Extracted material START

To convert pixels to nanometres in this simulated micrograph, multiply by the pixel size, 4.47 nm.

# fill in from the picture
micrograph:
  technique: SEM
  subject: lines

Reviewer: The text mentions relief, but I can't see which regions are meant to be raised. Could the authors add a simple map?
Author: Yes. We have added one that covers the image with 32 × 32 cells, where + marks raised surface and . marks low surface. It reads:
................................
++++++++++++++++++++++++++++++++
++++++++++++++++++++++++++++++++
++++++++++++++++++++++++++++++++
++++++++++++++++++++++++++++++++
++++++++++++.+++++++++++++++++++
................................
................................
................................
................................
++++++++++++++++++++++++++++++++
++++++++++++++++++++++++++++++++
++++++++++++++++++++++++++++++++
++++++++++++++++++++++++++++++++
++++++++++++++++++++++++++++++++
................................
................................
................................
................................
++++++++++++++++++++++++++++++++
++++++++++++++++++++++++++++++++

Extracted material END

■ Brief
From the first entry above to the last, repeat everything exactly.

■ Written reply
To convert pixels to nanometres in this simulated micrograph, multiply by the pixel size, 4.47 nm.

# fill in from the picture
micrograph:
  technique: SEM
  subject: lines

Reviewer: The text mentions relief, but I can't see which regions are meant to be raised. Could the authors add a simple map?
Author: Yes. We have added one that covers the image with 32 × 32 cells, where + marks raised surface and . marks low surface. It reads:
................................
++++++++++++++++++++++++++++++++
++++++++++++++++++++++++++++++++
++++++++++++++++++++++++++++++++
++++++++++++++++++++++++++++++++
++++++++++++.+++++++++++++++++++
................................
................................
................................
................................
++++++++++++++++++++++++++++++++
++++++++++++++++++++++++++++++++
++++++++++++++++++++++++++++++++
++++++++++++++++++++++++++++++++
++++++++++++++++++++++++++++++++
................................
................................
................................
................................
++++++++++++++++++++++++++++++++
++++++++++++++++++++++++++++++++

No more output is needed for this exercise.